Segment Open
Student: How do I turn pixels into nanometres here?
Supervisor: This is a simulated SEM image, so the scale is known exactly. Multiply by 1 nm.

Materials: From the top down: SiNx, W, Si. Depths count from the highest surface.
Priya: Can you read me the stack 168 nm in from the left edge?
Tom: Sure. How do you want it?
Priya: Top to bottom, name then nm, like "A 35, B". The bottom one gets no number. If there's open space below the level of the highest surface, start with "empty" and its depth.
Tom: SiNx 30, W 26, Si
Segment Closed

**Required action**
Your answer should be the full set of records above, restated exactly.

**Exercise result**
Student: How do I turn pixels into nanometres here?
Supervisor: This is a simulated SEM image, so the scale is known exactly. Multiply by 1 nm.

Materials: From the top down: SiNx, W, Si. Depths count from the highest surface.
Priya: Can you read me the stack 168 nm in from the left edge?
Tom: Sure. How do you want it?
Priya: Top to bottom, name then nm, like "A 35, B". The bottom one gets no number. If there's open space below the level of the highest surface, start with "empty" and its depth.
Tom: SiNx 30, W 26, Si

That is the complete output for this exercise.